┄┄┄┄┄┄┄┄┄┄

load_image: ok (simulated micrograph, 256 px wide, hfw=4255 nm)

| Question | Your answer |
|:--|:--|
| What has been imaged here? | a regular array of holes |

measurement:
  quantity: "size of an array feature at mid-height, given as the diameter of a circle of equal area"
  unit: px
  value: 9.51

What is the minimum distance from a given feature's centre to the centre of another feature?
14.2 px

┄┄┄┄┄┄┄┄┄┄

Extract exactly the leading lines of the data, stopping at and including the line with "What is the".

● SOLUTION:
load_image: ok (simulated micrograph, 256 px wide, hfw=4255 nm)

| Question | Your answer |
|:--|:--|
| What has been imaged here? | a regular array of holes |

measurement:
  quantity: "size of an array feature at mid-height, given as the diameter of a circle of equal area"
  unit: px
  value: 9.51

What is the minimum distance from a given feature's centre to the centre of another feature?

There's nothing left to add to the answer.